● Activity: Return, word for word, only the lines of the data below that lie between the line with "Run A, hour" and the line with "Run B, hour", those two lines included.

*** Records supplied ***

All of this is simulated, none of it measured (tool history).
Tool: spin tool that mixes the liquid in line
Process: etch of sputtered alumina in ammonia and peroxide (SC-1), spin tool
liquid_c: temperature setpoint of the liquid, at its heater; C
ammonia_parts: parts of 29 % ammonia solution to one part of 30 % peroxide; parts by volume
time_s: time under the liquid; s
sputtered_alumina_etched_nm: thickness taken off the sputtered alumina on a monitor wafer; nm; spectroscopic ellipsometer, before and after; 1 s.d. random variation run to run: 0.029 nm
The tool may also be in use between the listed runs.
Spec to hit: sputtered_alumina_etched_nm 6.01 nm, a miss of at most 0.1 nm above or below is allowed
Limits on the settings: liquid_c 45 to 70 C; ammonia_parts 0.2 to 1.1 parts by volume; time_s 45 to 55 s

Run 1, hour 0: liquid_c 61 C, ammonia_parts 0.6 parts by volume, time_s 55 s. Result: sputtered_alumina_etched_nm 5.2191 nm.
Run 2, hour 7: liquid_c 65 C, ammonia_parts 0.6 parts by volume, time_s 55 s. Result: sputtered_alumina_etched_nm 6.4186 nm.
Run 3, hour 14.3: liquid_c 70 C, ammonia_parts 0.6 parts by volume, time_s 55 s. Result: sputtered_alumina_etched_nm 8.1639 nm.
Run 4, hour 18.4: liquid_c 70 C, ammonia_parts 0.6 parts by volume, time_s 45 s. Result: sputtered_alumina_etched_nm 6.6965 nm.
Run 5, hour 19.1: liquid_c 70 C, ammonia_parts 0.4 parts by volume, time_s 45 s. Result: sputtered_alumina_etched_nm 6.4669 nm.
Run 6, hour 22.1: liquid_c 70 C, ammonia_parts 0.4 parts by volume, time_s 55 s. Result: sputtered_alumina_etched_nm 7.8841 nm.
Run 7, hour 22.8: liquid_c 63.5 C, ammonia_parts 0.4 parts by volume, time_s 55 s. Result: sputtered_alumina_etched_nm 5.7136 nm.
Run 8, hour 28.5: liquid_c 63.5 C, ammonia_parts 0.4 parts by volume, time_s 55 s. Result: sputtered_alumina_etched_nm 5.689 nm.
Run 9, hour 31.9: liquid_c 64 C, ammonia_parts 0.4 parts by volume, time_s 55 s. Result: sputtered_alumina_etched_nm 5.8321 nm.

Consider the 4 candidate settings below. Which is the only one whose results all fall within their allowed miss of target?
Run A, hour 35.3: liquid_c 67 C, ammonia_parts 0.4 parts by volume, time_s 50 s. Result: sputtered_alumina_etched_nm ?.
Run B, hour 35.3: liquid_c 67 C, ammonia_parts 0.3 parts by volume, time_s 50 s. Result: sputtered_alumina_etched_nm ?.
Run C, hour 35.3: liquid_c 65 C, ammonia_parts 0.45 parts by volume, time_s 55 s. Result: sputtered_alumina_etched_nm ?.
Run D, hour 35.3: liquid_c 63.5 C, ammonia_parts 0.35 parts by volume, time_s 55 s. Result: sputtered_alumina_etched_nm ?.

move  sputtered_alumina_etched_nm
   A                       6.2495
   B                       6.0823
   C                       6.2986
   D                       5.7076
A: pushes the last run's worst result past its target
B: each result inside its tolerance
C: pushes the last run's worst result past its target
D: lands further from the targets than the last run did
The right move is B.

*** End of Records supplied ***

● Written response:
Run A, hour 35.3: liquid_c 67 C, ammonia_parts 0.4 parts by volume, time_s 50 s. Result: sputtered_alumina_etched_nm ?.
Run B, hour 35.3: liquid_c 67 C, ammonia_parts 0.3 parts by volume, time_s 50 s. Result: sputtered_alumina_etched_nm ?.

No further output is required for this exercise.